» Work instruction
Go through the records and write each one out again exactly.

» Dataset content
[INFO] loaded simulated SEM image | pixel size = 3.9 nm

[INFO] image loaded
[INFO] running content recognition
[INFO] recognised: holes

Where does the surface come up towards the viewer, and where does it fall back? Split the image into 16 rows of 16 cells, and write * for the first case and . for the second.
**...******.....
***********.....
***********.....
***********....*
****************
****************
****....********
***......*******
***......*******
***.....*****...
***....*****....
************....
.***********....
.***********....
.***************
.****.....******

» Your solution
[INFO] loaded simulated SEM image | pixel size = 3.9 nm

[INFO] image loaded
[INFO] running content recognition
[INFO] recognised: holes

Where does the surface come up towards the viewer, and where does it fall back? Split the image into 16 rows of 16 cells, and write * for the first case and . for the second.
**...******.....
***********.....
***********.....
***********....*
****************
****************
****....********
***......*******
***......*******
***.....*****...
***....*****....
************....
.***********....
.***********....
.***************
.****.....******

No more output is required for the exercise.